Requirement | Word for word, return the lines from the top of the listing to the line containing "C3: hours of", both ends included, and no others.

Available data |
....
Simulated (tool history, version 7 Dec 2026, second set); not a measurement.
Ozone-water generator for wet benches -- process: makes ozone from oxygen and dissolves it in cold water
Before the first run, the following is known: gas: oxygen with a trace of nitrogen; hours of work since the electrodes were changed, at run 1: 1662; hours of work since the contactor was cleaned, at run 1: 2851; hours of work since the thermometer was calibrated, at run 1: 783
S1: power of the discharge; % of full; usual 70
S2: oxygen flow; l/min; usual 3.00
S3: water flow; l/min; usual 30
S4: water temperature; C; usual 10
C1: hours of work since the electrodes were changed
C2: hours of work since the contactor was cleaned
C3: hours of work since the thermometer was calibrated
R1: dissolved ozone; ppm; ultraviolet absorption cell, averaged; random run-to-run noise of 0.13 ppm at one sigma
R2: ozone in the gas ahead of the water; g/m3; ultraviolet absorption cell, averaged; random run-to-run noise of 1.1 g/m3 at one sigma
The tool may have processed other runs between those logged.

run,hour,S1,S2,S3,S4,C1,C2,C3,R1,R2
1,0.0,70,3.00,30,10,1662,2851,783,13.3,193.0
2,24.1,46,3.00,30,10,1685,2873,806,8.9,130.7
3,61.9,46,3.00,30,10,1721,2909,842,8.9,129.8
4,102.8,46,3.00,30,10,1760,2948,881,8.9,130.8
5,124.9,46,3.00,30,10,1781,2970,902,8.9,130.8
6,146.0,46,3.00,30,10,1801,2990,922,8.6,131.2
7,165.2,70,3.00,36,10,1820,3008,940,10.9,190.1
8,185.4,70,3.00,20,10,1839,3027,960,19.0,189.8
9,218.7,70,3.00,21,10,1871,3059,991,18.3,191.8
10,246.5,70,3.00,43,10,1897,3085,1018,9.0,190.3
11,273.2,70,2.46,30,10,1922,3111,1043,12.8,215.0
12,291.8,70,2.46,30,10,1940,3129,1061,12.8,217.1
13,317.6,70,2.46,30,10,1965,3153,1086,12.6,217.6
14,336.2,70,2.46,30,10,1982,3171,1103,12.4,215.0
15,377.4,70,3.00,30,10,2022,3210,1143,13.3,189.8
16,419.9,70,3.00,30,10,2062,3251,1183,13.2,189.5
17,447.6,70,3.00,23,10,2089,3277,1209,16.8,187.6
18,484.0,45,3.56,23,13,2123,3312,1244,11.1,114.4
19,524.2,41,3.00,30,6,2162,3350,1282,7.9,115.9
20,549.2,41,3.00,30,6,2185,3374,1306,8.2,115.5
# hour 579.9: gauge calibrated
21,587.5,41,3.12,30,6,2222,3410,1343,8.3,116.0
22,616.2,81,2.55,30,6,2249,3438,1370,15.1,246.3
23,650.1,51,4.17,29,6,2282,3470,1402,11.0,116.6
....

Task result |
Simulated (tool history, version 7 Dec 2026, second set); not a measurement.
Ozone-water generator for wet benches -- process: makes ozone from oxygen and dissolves it in cold water
Before the first run, the following is known: gas: oxygen with a trace of nitrogen; hours of work since the electrodes were changed, at run 1: 1662; hours of work since the contactor was cleaned, at run 1: 2851; hours of work since the thermometer was calibrated, at run 1: 783
S1: power of the discharge; % of full; usual 70
S2: oxygen flow; l/min; usual 3.00
S3: water flow; l/min; usual 30
S4: water temperature; C; usual 10
C1: hours of work since the electrodes were changed
C2: hours of work since the contactor was cleaned
C3: hours of work since the thermometer was calibrated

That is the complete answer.